= Beginning of Section =
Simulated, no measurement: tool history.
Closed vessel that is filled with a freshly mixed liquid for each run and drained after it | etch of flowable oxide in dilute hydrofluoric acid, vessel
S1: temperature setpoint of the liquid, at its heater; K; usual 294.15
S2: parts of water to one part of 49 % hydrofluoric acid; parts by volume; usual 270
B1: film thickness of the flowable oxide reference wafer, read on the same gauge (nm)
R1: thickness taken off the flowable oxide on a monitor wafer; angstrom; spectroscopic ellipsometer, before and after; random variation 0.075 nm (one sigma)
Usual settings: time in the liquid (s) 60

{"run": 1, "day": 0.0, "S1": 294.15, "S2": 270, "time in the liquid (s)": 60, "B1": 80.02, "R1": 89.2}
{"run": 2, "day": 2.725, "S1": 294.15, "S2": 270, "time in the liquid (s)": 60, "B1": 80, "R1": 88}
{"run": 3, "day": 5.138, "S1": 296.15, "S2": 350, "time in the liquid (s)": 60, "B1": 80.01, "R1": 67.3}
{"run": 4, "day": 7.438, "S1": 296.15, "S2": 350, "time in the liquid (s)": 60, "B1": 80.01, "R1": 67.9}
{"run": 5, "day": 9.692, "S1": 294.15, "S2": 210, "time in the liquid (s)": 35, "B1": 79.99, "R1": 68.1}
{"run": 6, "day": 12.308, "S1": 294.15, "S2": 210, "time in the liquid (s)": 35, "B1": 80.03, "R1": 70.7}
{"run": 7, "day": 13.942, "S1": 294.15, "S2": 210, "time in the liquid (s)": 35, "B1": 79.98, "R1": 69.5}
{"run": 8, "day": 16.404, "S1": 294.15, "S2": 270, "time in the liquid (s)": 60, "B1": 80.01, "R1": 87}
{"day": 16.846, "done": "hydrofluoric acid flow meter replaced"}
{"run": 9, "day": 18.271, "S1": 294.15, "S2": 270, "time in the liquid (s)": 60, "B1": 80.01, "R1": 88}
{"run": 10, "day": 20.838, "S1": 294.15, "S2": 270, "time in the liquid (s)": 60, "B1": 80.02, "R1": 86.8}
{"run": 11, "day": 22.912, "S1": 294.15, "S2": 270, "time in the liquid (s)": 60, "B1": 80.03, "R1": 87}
= End of Section =

_WORK INSTRUCTION_
A verbatim transcription is required: the first line of the listing, the line containing "S1: temperature setpoint", and every line between them.

_ANSWER SECTION_
Simulated, no measurement: tool history.
Closed vessel that is filled with a freshly mixed liquid for each run and drained after it | etch of flowable oxide in dilute hydrofluoric acid, vessel
S1: temperature setpoint of the liquid, at its heater; K; usual 294.15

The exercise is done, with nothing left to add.